Excerpted data >>
# # # # #

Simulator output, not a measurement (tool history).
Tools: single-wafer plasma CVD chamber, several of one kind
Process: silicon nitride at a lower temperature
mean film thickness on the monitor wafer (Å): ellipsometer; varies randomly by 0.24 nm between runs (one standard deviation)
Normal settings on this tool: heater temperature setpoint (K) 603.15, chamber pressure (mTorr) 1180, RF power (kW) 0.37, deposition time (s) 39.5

# # # # #

Requirement >> Each entry shown above should be transcribed exactly as written.

Result >>
Simulator output, not a measurement (tool history).
Tools: single-wafer plasma CVD chamber, several of one kind
Process: silicon nitride at a lower temperature
mean film thickness on the monitor wafer (Å): ellipsometer; varies randomly by 0.24 nm between runs (one standard deviation)
Normal settings on this tool: heater temperature setpoint (K) 603.15, chamber pressure (mTorr) 1180, RF power (kW) 0.37, deposition time (s) 39.5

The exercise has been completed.